Brief: All that should be output is the block of lines below from the line with "Unit | Value |" to the line with "4. Write down the value with its unit.", both included, exactly as written.

Information supplied:
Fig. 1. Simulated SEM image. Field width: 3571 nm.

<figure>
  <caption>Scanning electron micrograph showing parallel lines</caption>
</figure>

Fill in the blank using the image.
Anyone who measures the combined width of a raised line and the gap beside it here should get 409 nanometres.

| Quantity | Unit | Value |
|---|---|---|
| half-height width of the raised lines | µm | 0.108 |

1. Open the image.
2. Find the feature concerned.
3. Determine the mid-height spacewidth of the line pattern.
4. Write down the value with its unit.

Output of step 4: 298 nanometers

Solution:
| Quantity | Unit | Value |
|---|---|---|
| half-height width of the raised lines | µm | 0.108 |

1. Open the image.
2. Find the feature concerned.
3. Determine the mid-height spacewidth of the line pattern.
4. Write down the value with its unit.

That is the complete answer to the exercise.